EXCERPTED DATA —
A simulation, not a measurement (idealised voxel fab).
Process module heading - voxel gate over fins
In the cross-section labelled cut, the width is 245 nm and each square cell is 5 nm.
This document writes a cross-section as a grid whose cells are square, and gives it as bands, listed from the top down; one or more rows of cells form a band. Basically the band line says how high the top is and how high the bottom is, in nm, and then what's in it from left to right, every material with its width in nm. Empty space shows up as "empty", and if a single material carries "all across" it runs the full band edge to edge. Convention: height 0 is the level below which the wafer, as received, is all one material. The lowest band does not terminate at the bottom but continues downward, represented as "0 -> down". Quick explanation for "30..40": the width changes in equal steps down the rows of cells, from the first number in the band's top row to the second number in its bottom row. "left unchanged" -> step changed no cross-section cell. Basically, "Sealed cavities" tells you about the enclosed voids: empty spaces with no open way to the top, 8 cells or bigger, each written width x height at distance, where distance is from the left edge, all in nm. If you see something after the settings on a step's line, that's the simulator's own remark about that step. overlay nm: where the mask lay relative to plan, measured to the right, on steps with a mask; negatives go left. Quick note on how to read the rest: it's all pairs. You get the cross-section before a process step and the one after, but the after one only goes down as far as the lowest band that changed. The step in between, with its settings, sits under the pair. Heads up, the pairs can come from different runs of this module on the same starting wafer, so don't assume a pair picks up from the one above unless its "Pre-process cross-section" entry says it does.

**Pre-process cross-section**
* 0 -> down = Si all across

REQUIREMENT — Print the lines above, unchanged, from the start of the records to the line with "In the cross-section", including that final line.

RESPONSE —
A simulation, not a measurement (idealised voxel fab).
Process module heading - voxel gate over fins
In the cross-section labelled cut, the width is 245 nm and each square cell is 5 nm.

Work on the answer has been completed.